**Work instruction:** Copy the entries that follow, exactly and completely.

**Data listing:**

_ _ _ _ _

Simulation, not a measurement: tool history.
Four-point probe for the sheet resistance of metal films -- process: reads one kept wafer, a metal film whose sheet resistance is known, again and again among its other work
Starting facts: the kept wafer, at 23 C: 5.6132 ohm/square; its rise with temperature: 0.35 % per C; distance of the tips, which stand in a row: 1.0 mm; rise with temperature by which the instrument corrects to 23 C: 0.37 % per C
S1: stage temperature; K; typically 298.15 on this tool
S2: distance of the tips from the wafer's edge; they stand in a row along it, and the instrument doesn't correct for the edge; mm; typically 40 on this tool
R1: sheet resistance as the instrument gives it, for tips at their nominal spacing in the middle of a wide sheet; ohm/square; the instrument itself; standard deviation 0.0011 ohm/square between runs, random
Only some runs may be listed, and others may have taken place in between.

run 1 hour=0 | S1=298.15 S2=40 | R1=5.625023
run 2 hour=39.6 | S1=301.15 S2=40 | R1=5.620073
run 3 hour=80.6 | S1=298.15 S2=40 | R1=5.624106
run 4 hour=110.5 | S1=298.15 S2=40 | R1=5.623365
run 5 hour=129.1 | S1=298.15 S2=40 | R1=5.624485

_ _ _ _ _

**Expected answer:**
Simulation, not a measurement: tool history.
Four-point probe for the sheet resistance of metal films -- process: reads one kept wafer, a metal film whose sheet resistance is known, again and again among its other work
Starting facts: the kept wafer, at 23 C: 5.6132 ohm/square; its rise with temperature: 0.35 % per C; distance of the tips, which stand in a row: 1.0 mm; rise with temperature by which the instrument corrects to 23 C: 0.37 % per C
S1: stage temperature; K; typically 298.15 on this tool
S2: distance of the tips from the wafer's edge; they stand in a row along it, and the instrument doesn't correct for the edge; mm; typically 40 on this tool
R1: sheet resistance as the instrument gives it, for tips at their nominal spacing in the middle of a wide sheet; ohm/square; the instrument itself; standard deviation 0.0011 ohm/square between runs, random
Only some runs may be listed, and others may have taken place in between.

run 1 hour=0 | S1=298.15 S2=40 | R1=5.625023
run 2 hour=39.6 | S1=301.15 S2=40 | R1=5.620073
run 3 hour=80.6 | S1=298.15 S2=40 | R1=5.624106
run 4 hour=110.5 | S1=298.15 S2=40 | R1=5.623365
run 5 hour=129.1 | S1=298.15 S2=40 | R1=5.624485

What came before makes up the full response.